◆ **REQUIRED ACTION**:
Write the listing out again in full. Every character must match.

◆ **STUDY MATERIAL**:
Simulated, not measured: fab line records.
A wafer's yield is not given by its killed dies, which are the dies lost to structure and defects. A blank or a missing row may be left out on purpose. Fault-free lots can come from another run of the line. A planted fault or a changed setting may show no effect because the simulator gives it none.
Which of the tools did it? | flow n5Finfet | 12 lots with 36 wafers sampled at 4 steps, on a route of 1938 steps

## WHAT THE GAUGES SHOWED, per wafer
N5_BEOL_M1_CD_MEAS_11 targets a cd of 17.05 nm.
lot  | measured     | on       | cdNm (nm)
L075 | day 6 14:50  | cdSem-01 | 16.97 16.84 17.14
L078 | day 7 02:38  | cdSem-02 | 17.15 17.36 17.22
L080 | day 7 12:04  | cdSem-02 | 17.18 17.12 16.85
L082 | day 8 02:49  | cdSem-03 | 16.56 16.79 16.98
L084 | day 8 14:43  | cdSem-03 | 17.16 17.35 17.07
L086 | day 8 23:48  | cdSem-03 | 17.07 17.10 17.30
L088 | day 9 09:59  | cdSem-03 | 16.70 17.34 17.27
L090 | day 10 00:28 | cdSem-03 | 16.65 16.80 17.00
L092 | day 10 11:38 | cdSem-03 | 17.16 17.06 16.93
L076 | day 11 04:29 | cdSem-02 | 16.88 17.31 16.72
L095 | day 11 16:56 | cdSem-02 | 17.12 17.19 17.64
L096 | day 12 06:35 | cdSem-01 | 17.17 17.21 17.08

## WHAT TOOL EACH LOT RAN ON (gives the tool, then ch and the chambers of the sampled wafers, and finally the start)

◆ **ANSWER BOX**:
Simulated, not measured: fab line records.
A wafer's yield is not given by its killed dies, which are the dies lost to structure and defects. A blank or a missing row may be left out on purpose. Fault-free lots can come from another run of the line. A planted fault or a changed setting may show no effect because the simulator gives it none.
Which of the tools did it? | flow n5Finfet | 12 lots with 36 wafers sampled at 4 steps, on a route of 1938 steps

## WHAT THE GAUGES SHOWED, per wafer
N5_BEOL_M1_CD_MEAS_11 targets a cd of 17.05 nm.
lot  | measured     | on       | cdNm (nm)
L075 | day 6 14:50  | cdSem-01 | 16.97 16.84 17.14
L078 | day 7 02:38  | cdSem-02 | 17.15 17.36 17.22
L080 | day 7 12:04  | cdSem-02 | 17.18 17.12 16.85
L082 | day 8 02:49  | cdSem-03 | 16.56 16.79 16.98
L084 | day 8 14:43  | cdSem-03 | 17.16 17.35 17.07
L086 | day 8 23:48  | cdSem-03 | 17.07 17.10 17.30
L088 | day 9 09:59  | cdSem-03 | 16.70 17.34 17.27
L090 | day 10 00:28 | cdSem-03 | 16.65 16.80 17.00
L092 | day 10 11:38 | cdSem-03 | 17.16 17.06 16.93
L076 | day 11 04:29 | cdSem-02 | 16.88 17.31 16.72
L095 | day 11 16:56 | cdSem-02 | 17.12 17.19 17.64
L096 | day 12 06:35 | cdSem-01 | 17.17 17.21 17.08

## WHAT TOOL EACH LOT RAN ON (gives the tool, then ch and the chambers of the sampled wafers, and finally the start)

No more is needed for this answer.